■ **Activity**: The entries below contain a line with "No, it is a" and a line with "Trainee: Got it.". Quote exactly those two lines and all lines between them.

■ **Material provided**:
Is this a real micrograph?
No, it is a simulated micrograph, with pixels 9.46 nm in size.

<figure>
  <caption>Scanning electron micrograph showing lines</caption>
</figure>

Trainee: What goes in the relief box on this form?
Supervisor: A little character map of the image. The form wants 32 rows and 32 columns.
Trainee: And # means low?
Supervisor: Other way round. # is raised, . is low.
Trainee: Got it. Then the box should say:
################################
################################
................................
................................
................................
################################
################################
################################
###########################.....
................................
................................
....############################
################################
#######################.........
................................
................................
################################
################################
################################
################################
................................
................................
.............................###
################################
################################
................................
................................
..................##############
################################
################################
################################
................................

■ **Your response**:
No, it is a simulated micrograph, with pixels 9.46 nm in size.

<figure>
  <caption>Scanning electron micrograph showing lines</caption>
</figure>

Trainee: What goes in the relief box on this form?
Supervisor: A little character map of the image. The form wants 32 rows and 32 columns.
Trainee: And # means low?
Supervisor: Other way round. # is raised, . is low.
Trainee: Got it. Then the box should say:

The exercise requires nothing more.